■ ■ ■ ■

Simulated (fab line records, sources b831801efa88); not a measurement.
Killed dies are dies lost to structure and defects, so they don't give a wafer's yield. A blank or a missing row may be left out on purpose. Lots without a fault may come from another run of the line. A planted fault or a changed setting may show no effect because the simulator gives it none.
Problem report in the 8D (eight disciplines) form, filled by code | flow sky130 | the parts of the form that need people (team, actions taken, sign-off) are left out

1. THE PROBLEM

■ ■ ■ ■

◆ Work item
Would you write out all of the data exactly as given?

◆ Task response
Simulated (fab line records, sources b831801efa88); not a measurement.
Killed dies are dies lost to structure and defects, so they don't give a wafer's yield. A blank or a missing row may be left out on purpose. Lots without a fault may come from another run of the line. A planted fault or a changed setting may show no effect because the simulator gives it none.
Problem report in the 8D (eight disciplines) form, filled by code | flow sky130 | the parts of the form that need people (team, actions taken, sign-off) are left out

1. THE PROBLEM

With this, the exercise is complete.